DATASET:
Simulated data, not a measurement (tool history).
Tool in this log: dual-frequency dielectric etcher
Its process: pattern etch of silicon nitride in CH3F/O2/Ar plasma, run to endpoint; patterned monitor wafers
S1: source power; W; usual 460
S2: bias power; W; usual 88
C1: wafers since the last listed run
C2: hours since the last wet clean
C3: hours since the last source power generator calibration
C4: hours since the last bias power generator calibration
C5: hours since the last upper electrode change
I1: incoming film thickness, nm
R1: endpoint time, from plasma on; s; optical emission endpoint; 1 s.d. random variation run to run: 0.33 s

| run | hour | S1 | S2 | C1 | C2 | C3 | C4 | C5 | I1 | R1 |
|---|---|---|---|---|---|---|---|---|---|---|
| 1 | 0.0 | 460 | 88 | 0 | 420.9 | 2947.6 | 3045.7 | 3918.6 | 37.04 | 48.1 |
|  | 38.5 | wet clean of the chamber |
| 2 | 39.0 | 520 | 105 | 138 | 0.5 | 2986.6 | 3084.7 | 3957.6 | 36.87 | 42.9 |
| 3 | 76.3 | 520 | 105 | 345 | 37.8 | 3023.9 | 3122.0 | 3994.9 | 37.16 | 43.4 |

WORK ITEM:
Copy out the data above word for word, starting at its first line and ending with the line that contains "C2: hours since the last wet clean".

EXPECTED ANSWER:
Simulated data, not a measurement (tool history).
Tool in this log: dual-frequency dielectric etcher
Its process: pattern etch of silicon nitride in CH3F/O2/Ar plasma, run to endpoint; patterned monitor wafers
S1: source power; W; usual 460
S2: bias power; W; usual 88
C1: wafers since the last listed run
C2: hours since the last wet clean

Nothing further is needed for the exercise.